Word for word, copy out the records given below.

=== Begin Enclosure ===
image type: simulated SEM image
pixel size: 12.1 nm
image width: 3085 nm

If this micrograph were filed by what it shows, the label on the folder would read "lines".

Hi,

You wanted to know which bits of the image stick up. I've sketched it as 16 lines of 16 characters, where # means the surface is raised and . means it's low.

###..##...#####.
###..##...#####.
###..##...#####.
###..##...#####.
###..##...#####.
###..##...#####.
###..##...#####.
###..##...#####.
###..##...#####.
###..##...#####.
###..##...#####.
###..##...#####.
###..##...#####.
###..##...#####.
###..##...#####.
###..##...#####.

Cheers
=== End Enclosure ===

• _Answer space_
image type: simulated SEM image
pixel size: 12.1 nm
image width: 3085 nm

If this micrograph were filed by what it shows, the label on the folder would read "lines".

Hi,

You wanted to know which bits of the image stick up. I've sketched it as 16 lines of 16 characters, where # means the surface is raised and . means it's low.

###..##...#####.
###..##...#####.
###..##...#####.
###..##...#####.
###..##...#####.
###..##...#####.
###..##...#####.
###..##...#####.
###..##...#####.
###..##...#####.
###..##...#####.
###..##...#####.
###..##...#####.
###..##...#####.
###..##...#####.
###..##...#####.

Cheers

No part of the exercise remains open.